> **Work item**: Each entry must be reproduced precisely as it stands.

> **Dataset excerpts**:
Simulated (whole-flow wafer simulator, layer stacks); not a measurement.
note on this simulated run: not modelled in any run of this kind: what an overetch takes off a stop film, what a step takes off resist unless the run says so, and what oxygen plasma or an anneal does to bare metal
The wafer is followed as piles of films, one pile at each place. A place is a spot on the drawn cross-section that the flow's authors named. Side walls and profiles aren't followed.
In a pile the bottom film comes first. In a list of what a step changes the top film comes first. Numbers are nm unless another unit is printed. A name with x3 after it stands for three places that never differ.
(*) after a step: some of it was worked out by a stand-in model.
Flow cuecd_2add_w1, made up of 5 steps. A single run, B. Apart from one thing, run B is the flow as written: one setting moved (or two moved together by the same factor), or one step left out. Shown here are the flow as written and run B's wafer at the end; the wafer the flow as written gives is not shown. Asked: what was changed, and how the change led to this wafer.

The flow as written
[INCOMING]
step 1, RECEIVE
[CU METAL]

> **Exercise solution**:
Simulated (whole-flow wafer simulator, layer stacks); not a measurement.
note on this simulated run: not modelled in any run of this kind: what an overetch takes off a stop film, what a step takes off resist unless the run says so, and what oxygen plasma or an anneal does to bare metal
The wafer is followed as piles of films, one pile at each place. A place is a spot on the drawn cross-section that the flow's authors named. Side walls and profiles aren't followed.
In a pile the bottom film comes first. In a list of what a step changes the top film comes first. Numbers are nm unless another unit is printed. A name with x3 after it stands for three places that never differ.
(*) after a step: some of it was worked out by a stand-in model.
Flow cuecd_2add_w1, made up of 5 steps. A single run, B. Apart from one thing, run B is the flow as written: one setting moved (or two moved together by the same factor), or one step left out. Shown here are the flow as written and run B's wafer at the end; the wafer the flow as written gives is not shown. Asked: what was changed, and how the change led to this wafer.

The flow as written
[INCOMING]
step 1, RECEIVE
[CU METAL]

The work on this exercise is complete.